Data extract:
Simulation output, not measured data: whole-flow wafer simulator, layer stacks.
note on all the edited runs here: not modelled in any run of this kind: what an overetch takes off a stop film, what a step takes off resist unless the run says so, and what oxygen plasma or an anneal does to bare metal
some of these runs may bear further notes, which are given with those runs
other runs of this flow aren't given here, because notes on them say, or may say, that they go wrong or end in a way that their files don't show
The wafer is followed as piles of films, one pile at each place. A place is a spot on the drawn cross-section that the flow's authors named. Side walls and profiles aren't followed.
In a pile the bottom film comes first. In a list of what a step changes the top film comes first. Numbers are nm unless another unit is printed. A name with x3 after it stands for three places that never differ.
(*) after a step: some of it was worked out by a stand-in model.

Work request: Look above for the line with "other runs of" and the line with "In a pile the", and reproduce exactly those two lines plus every line between, nothing more.

Solution:
other runs of this flow aren't given here, because notes on them say, or may say, that they go wrong or end in a way that their files don't show
The wafer is followed as piles of films, one pile at each place. A place is a spot on the drawn cross-section that the flow's authors named. Side walls and profiles aren't followed.
In a pile the bottom film comes first. In a list of what a step changes the top film comes first. Numbers are nm unless another unit is printed. A name with x3 after it stands for three places that never differ.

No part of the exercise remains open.